INFORMATION PROVIDED:
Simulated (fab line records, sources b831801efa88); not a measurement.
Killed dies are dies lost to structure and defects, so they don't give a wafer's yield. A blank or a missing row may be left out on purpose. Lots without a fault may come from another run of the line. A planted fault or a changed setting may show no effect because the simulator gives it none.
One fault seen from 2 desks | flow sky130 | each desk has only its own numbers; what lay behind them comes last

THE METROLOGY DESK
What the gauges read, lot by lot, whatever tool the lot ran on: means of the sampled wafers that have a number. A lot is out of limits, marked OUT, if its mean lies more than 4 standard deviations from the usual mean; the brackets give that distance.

ASSIGNED TASK: The answer must be an exact transcription of every record above.

TASK RESPONSE:
Simulated (fab line records, sources b831801efa88); not a measurement.
Killed dies are dies lost to structure and defects, so they don't give a wafer's yield. A blank or a missing row may be left out on purpose. Lots without a fault may come from another run of the line. A planted fault or a changed setting may show no effect because the simulator gives it none.
One fault seen from 2 desks | flow sky130 | each desk has only its own numbers; what lay behind them comes last

THE METROLOGY DESK
What the gauges read, lot by lot, whatever tool the lot ran on: means of the sampled wafers that have a number. A lot is out of limits, marked OUT, if its mean lies more than 4 standard deviations from the usual mean; the brackets give that distance.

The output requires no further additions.